• **Assigned task**
Transcribe the records below exactly, from their first line through the line containing "1 op RECEIVE | material Si". Omit every line after it.

• **Data**
══════════

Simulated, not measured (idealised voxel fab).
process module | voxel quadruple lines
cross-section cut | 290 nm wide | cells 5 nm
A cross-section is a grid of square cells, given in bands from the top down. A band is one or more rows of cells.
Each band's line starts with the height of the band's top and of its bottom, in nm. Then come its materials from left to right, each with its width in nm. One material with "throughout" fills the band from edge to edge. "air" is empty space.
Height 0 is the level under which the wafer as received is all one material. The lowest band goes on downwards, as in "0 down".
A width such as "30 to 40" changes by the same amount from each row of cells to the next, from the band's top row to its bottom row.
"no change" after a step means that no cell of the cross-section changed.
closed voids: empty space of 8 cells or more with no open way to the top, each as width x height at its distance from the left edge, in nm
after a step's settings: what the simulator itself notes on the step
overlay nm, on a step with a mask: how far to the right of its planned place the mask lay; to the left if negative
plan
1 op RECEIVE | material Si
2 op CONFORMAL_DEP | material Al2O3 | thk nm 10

══════════

• **Answer area**
Simulated, not measured (idealised voxel fab).
process module | voxel quadruple lines
cross-section cut | 290 nm wide | cells 5 nm
A cross-section is a grid of square cells, given in bands from the top down. A band is one or more rows of cells.
Each band's line starts with the height of the band's top and of its bottom, in nm. Then come its materials from left to right, each with its width in nm. One material with "throughout" fills the band from edge to edge. "air" is empty space.
Height 0 is the level under which the wafer as received is all one material. The lowest band goes on downwards, as in "0 down".
A width such as "30 to 40" changes by the same amount from each row of cells to the next, from the band's top row to its bottom row.
"no change" after a step means that no cell of the cross-section changed.
closed voids: empty space of 8 cells or more with no open way to the top, each as width x height at its distance from the left edge, in nm
after a step's settings: what the simulator itself notes on the step
overlay nm, on a step with a mask: how far to the right of its planned place the mask lay; to the left if negative
plan
1 op RECEIVE | material Si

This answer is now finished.